ACTIVITY> Here are some entries; quote each one exactly.

==================================================

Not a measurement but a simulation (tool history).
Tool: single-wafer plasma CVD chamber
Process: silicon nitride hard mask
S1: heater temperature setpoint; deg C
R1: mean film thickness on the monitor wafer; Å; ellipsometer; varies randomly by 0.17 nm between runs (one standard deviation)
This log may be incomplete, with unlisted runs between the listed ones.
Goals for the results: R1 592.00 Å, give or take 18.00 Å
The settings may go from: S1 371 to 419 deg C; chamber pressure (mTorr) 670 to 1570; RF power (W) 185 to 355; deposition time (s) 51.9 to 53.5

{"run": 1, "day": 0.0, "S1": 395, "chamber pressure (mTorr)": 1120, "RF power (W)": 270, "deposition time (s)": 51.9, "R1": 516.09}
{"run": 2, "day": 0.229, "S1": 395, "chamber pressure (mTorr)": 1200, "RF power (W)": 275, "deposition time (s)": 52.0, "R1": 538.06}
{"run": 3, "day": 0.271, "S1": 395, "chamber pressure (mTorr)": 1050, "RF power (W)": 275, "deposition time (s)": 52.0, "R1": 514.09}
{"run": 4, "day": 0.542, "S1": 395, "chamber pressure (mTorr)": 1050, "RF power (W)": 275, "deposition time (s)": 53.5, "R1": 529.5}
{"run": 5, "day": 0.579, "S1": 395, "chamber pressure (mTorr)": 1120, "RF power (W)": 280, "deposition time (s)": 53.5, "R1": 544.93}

==================================================

YOUR RESPONSE>
Not a measurement but a simulation (tool history).
Tool: single-wafer plasma CVD chamber
Process: silicon nitride hard mask
S1: heater temperature setpoint; deg C
R1: mean film thickness on the monitor wafer; Å; ellipsometer; varies randomly by 0.17 nm between runs (one standard deviation)
This log may be incomplete, with unlisted runs between the listed ones.
Goals for the results: R1 592.00 Å, give or take 18.00 Å
The settings may go from: S1 371 to 419 deg C; chamber pressure (mTorr) 670 to 1570; RF power (W) 185 to 355; deposition time (s) 51.9 to 53.5

{"run": 1, "day": 0.0, "S1": 395, "chamber pressure (mTorr)": 1120, "RF power (W)": 270, "deposition time (s)": 51.9, "R1": 516.09}
{"run": 2, "day": 0.229, "S1": 395, "chamber pressure (mTorr)": 1200, "RF power (W)": 275, "deposition time (s)": 52.0, "R1": 538.06}
{"run": 3, "day": 0.271, "S1": 395, "chamber pressure (mTorr)": 1050, "RF power (W)": 275, "deposition time (s)": 52.0, "R1": 514.09}
{"run": 4, "day": 0.542, "S1": 395, "chamber pressure (mTorr)": 1050, "RF power (W)": 275, "deposition time (s)": 53.5, "R1": 529.5}
{"run": 5, "day": 0.579, "S1": 395, "chamber pressure (mTorr)": 1120, "RF power (W)": 280, "deposition time (s)": 53.5, "R1": 544.93}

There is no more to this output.